**Work order**
Reproduce all records verbatim.

────────────────────

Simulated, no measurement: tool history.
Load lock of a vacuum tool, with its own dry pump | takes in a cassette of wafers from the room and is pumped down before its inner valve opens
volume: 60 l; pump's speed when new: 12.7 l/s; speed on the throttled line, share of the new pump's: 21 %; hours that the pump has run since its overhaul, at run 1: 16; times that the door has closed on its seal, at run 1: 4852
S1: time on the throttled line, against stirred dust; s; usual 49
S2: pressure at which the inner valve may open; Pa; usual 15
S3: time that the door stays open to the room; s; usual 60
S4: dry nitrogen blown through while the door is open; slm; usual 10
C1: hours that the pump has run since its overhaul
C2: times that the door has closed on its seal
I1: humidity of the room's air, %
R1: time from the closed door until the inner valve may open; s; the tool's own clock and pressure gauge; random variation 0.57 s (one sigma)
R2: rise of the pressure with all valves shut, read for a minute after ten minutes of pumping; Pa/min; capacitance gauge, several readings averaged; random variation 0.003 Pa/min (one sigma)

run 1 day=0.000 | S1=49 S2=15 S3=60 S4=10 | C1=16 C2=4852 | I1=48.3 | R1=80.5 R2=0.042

────────────────────

**Response box**
Simulated, no measurement: tool history.
Load lock of a vacuum tool, with its own dry pump | takes in a cassette of wafers from the room and is pumped down before its inner valve opens
volume: 60 l; pump's speed when new: 12.7 l/s; speed on the throttled line, share of the new pump's: 21 %; hours that the pump has run since its overhaul, at run 1: 16; times that the door has closed on its seal, at run 1: 4852
S1: time on the throttled line, against stirred dust; s; usual 49
S2: pressure at which the inner valve may open; Pa; usual 15
S3: time that the door stays open to the room; s; usual 60
S4: dry nitrogen blown through while the door is open; slm; usual 10
C1: hours that the pump has run since its overhaul
C2: times that the door has closed on its seal
I1: humidity of the room's air, %
R1: time from the closed door until the inner valve may open; s; the tool's own clock and pressure gauge; random variation 0.57 s (one sigma)
R2: rise of the pressure with all valves shut, read for a minute after ten minutes of pumping; Pa/min; capacitance gauge, several readings averaged; random variation 0.003 Pa/min (one sigma)

run 1 day=0.000 | S1=49 S2=15 S3=60 S4=10 | C1=16 C2=4852 | I1=48.3 | R1=80.5 R2=0.042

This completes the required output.